---*---

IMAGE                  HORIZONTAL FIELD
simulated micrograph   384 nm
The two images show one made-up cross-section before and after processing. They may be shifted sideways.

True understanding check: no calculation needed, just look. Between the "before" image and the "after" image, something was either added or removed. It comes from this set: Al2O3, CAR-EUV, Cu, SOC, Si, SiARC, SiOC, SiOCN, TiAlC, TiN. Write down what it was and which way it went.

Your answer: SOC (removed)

---*---

**Requirement:** Without omitting anything, retype all of the material above exactly.

**Exercise solution:**
IMAGE                  HORIZONTAL FIELD
simulated micrograph   384 nm
The two images show one made-up cross-section before and after processing. They may be shifted sideways.

True understanding check: no calculation needed, just look. Between the "before" image and the "after" image, something was either added or removed. It comes from this set: Al2O3, CAR-EUV, Cu, SOC, Si, SiARC, SiOC, SiOCN, TiAlC, TiN. Write down what it was and which way it went.

Your answer: SOC (removed)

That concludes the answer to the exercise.